Line by line, restate the listing below without any change.

-------- Dataset

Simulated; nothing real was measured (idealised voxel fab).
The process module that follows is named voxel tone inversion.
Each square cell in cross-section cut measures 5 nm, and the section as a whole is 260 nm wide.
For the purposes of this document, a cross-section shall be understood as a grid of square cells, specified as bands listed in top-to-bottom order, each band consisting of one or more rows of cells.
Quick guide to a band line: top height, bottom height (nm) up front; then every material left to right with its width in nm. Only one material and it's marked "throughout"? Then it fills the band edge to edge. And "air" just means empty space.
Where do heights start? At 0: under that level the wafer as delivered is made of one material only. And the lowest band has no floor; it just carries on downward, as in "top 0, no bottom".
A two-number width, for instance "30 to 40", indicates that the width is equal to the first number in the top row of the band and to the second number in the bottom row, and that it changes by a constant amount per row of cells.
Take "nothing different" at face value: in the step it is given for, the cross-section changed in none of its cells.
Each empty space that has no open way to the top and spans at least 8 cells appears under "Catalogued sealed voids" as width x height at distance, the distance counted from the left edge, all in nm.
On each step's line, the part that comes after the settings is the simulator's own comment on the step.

----------------

▶ **Problem solution**
Simulated; nothing real was measured (idealised voxel fab).
The process module that follows is named voxel tone inversion.
Each square cell in cross-section cut measures 5 nm, and the section as a whole is 260 nm wide.
For the purposes of this document, a cross-section shall be understood as a grid of square cells, specified as bands listed in top-to-bottom order, each band consisting of one or more rows of cells.
Quick guide to a band line: top height, bottom height (nm) up front; then every material left to right with its width in nm. Only one material and it's marked "throughout"? Then it fills the band edge to edge. And "air" just means empty space.
Where do heights start? At 0: under that level the wafer as delivered is made of one material only. And the lowest band has no floor; it just carries on downward, as in "top 0, no bottom".
A two-number width, for instance "30 to 40", indicates that the width is equal to the first number in the top row of the band and to the second number in the bottom row, and that it changes by a constant amount per row of cells.
Take "nothing different" at face value: in the step it is given for, the cross-section changed in none of its cells.
Each empty space that has no open way to the top and spans at least 8 cells appears under "Catalogued sealed voids" as width x height at distance, the distance counted from the left edge, all in nm.
On each step's line, the part that comes after the settings is the simulator's own comment on the step.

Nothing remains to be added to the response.